*Exercise*. Reproduce the listing that follows, line for line.

*Material shown*.
══════════════════════════════
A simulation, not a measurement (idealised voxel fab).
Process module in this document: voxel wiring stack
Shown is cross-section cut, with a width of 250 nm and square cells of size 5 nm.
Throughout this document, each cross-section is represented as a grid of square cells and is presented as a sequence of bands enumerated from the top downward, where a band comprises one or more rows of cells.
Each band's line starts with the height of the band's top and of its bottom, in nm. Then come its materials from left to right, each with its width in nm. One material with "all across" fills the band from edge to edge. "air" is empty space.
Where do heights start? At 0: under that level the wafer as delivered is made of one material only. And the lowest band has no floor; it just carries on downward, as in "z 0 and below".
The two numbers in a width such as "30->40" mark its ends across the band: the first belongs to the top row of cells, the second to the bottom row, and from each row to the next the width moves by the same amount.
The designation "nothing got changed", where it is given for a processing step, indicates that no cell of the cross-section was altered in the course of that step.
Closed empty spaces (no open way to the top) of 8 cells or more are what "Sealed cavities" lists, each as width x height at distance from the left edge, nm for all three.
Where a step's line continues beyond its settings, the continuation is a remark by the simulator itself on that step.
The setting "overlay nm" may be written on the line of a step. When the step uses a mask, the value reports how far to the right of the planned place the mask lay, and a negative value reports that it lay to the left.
══════════════════════════════

*Expected answer*.
A simulation, not a measurement (idealised voxel fab).
Process module in this document: voxel wiring stack
Shown is cross-section cut, with a width of 250 nm and square cells of size 5 nm.
Throughout this document, each cross-section is represented as a grid of square cells and is presented as a sequence of bands enumerated from the top downward, where a band comprises one or more rows of cells.
Each band's line starts with the height of the band's top and of its bottom, in nm. Then come its materials from left to right, each with its width in nm. One material with "all across" fills the band from edge to edge. "air" is empty space.
Where do heights start? At 0: under that level the wafer as delivered is made of one material only. And the lowest band has no floor; it just carries on downward, as in "z 0 and below".
The two numbers in a width such as "30->40" mark its ends across the band: the first belongs to the top row of cells, the second to the bottom row, and from each row to the next the width moves by the same amount.
The designation "nothing got changed", where it is given for a processing step, indicates that no cell of the cross-section was altered in the course of that step.
Closed empty spaces (no open way to the top) of 8 cells or more are what "Sealed cavities" lists, each as width x height at distance from the left edge, nm for all three.
Where a step's line continues beyond its settings, the continuation is a remark by the simulator itself on that step.
The setting "overlay nm" may be written on the line of a step. When the step uses a mask, the value reports how far to the right of the planned place the mask lay, and a negative value reports that it lay to the left.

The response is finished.